Task item:
Set down the full data below exactly as given, please.

Available data:
-*-
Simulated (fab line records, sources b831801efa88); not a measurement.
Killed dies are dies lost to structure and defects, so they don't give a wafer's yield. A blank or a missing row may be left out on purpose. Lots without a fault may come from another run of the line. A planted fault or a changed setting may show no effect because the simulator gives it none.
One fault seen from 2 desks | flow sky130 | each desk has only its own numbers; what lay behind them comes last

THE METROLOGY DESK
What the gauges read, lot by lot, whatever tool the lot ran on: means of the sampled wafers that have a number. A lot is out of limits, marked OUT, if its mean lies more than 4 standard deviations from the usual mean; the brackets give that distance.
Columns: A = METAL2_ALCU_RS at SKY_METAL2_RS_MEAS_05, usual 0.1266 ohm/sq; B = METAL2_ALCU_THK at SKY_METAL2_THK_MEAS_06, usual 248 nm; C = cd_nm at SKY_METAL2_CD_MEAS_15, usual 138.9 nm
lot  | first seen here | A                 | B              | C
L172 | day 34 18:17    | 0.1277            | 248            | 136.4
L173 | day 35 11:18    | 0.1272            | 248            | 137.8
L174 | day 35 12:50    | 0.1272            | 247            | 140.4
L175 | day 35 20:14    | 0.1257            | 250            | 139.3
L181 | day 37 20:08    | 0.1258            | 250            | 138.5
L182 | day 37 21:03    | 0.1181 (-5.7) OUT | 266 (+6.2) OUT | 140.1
-*-

Written reply:
Simulated (fab line records, sources b831801efa88); not a measurement.
Killed dies are dies lost to structure and defects, so they don't give a wafer's yield. A blank or a missing row may be left out on purpose. Lots without a fault may come from another run of the line. A planted fault or a changed setting may show no effect because the simulator gives it none.
One fault seen from 2 desks | flow sky130 | each desk has only its own numbers; what lay behind them comes last

THE METROLOGY DESK
What the gauges read, lot by lot, whatever tool the lot ran on: means of the sampled wafers that have a number. A lot is out of limits, marked OUT, if its mean lies more than 4 standard deviations from the usual mean; the brackets give that distance.
Columns: A = METAL2_ALCU_RS at SKY_METAL2_RS_MEAS_05, usual 0.1266 ohm/sq; B = METAL2_ALCU_THK at SKY_METAL2_THK_MEAS_06, usual 248 nm; C = cd_nm at SKY_METAL2_CD_MEAS_15, usual 138.9 nm
lot  | first seen here | A                 | B              | C
L172 | day 34 18:17    | 0.1277            | 248            | 136.4
L173 | day 35 11:18    | 0.1272            | 248            | 137.8
L174 | day 35 12:50    | 0.1272            | 247            | 140.4
L175 | day 35 20:14    | 0.1257            | 250            | 139.3
L181 | day 37 20:08    | 0.1258            | 250            | 138.5
L182 | day 37 21:03    | 0.1181 (-5.7) OUT | 266 (+6.2) OUT | 140.1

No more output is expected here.